**RAW DATA:**
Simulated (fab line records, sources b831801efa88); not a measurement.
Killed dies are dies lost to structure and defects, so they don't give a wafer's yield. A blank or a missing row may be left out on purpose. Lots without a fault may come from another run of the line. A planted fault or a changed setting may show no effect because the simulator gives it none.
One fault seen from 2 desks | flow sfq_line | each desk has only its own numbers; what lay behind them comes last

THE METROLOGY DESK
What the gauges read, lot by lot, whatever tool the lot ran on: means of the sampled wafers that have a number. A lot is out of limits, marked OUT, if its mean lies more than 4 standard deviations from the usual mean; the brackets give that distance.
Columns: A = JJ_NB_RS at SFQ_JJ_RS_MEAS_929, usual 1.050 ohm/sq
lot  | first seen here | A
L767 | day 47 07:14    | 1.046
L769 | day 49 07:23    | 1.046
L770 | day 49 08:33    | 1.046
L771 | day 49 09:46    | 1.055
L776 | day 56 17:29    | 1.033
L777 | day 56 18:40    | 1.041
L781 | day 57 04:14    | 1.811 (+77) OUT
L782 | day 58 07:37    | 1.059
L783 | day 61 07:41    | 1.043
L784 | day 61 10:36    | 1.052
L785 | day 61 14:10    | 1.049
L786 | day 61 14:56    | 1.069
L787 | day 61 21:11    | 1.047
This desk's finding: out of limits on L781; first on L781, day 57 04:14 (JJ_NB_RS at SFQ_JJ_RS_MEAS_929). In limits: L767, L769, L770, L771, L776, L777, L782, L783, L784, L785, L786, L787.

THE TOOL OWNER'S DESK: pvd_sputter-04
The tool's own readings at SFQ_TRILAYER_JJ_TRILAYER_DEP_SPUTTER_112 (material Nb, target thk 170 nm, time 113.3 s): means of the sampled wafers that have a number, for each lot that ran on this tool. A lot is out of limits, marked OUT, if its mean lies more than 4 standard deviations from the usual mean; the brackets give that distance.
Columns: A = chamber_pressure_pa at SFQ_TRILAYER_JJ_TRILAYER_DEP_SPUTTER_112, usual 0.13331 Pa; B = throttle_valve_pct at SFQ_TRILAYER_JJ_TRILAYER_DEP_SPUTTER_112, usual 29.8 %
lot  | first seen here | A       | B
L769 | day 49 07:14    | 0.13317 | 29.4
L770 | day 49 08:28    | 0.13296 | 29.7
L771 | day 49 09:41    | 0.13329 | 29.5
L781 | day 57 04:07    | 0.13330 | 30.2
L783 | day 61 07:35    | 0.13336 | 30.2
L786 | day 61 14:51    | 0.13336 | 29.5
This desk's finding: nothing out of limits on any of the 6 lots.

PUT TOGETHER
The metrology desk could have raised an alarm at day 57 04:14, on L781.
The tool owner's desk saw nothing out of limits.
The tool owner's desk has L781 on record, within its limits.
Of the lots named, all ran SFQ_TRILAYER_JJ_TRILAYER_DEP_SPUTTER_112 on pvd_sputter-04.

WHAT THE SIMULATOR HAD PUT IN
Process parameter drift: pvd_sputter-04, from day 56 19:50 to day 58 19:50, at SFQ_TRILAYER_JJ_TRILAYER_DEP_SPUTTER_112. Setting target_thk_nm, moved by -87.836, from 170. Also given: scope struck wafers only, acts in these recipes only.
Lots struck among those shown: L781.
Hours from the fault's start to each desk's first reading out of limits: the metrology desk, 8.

**EXERCISE:** Please output only the lines from the first line of the entries through the line with "L783 | day 61 07:35", both included, exactly as written.

**YOUR SOLUTION:**
Simulated (fab line records, sources b831801efa88); not a measurement.
Killed dies are dies lost to structure and defects, so they don't give a wafer's yield. A blank or a missing row may be left out on purpose. Lots without a fault may come from another run of the line. A planted fault or a changed setting may show no effect because the simulator gives it none.
One fault seen from 2 desks | flow sfq_line | each desk has only its own numbers; what lay behind them comes last

THE METROLOGY DESK
What the gauges read, lot by lot, whatever tool the lot ran on: means of the sampled wafers that have a number. A lot is out of limits, marked OUT, if its mean lies more than 4 standard deviations from the usual mean; the brackets give that distance.
Columns: A = JJ_NB_RS at SFQ_JJ_RS_MEAS_929, usual 1.050 ohm/sq
lot  | first seen here | A
L767 | day 47 07:14    | 1.046
L769 | day 49 07:23    | 1.046
L770 | day 49 08:33    | 1.046
L771 | day 49 09:46    | 1.055
L776 | day 56 17:29    | 1.033
L777 | day 56 18:40    | 1.041
L781 | day 57 04:14    | 1.811 (+77) OUT
L782 | day 58 07:37    | 1.059
L783 | day 61 07:41    | 1.043
L784 | day 61 10:36    | 1.052
L785 | day 61 14:10    | 1.049
L786 | day 61 14:56    | 1.069
L787 | day 61 21:11    | 1.047
This desk's finding: out of limits on L781; first on L781, day 57 04:14 (JJ_NB_RS at SFQ_JJ_RS_MEAS_929). In limits: L767, L769, L770, L771, L776, L777, L782, L783, L784, L785, L786, L787.

THE TOOL OWNER'S DESK: pvd_sputter-04
The tool's own readings at SFQ_TRILAYER_JJ_TRILAYER_DEP_SPUTTER_112 (material Nb, target thk 170 nm, time 113.3 s): means of the sampled wafers that have a number, for each lot that ran on this tool. A lot is out of limits, marked OUT, if its mean lies more than 4 standard deviations from the usual mean; the brackets give that distance.
Columns: A = chamber_pressure_pa at SFQ_TRILAYER_JJ_TRILAYER_DEP_SPUTTER_112, usual 0.13331 Pa; B = throttle_valve_pct at SFQ_TRILAYER_JJ_TRILAYER_DEP_SPUTTER_112, usual 29.8 %
lot  | first seen here | A       | B
L769 | day 49 07:14    | 0.13317 | 29.4
L770 | day 49 08:28    | 0.13296 | 29.7
L771 | day 49 09:41    | 0.13329 | 29.5
L781 | day 57 04:07    | 0.13330 | 30.2
L783 | day 61 07:35    | 0.13336 | 30.2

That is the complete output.